Data:
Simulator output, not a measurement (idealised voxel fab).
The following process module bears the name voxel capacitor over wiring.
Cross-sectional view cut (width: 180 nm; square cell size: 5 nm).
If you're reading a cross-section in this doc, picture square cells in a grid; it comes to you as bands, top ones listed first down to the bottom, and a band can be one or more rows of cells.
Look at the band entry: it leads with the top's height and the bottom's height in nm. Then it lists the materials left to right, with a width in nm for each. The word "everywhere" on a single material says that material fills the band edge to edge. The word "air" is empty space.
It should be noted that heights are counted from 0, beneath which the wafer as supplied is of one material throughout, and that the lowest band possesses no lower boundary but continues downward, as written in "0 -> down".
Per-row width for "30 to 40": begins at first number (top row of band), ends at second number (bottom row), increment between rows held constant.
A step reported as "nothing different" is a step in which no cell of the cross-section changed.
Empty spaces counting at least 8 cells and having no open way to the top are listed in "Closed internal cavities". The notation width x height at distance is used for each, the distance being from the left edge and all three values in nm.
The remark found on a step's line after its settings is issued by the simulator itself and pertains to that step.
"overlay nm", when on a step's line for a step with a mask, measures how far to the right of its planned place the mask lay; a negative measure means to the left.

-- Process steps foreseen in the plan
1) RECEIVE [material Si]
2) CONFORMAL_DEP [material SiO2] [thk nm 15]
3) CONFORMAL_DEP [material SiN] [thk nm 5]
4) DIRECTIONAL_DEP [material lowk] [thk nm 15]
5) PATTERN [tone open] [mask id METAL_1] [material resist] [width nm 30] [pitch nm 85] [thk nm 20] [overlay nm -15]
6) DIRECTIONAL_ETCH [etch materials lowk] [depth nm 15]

Work instruction: Reproduce exactly the lines above from the line with "3) CONFORMAL_DEP [material SiN] [thk nm 5]" to the line with "5) PATTERN [tone", including both, and add nothing.

Problem solution:
3) CONFORMAL_DEP [material SiN] [thk nm 5]
4) DIRECTIONAL_DEP [material lowk] [thk nm 15]
5) PATTERN [tone open] [mask id METAL_1] [material resist] [width nm 30] [pitch nm 85] [thk nm 20] [overlay nm -15]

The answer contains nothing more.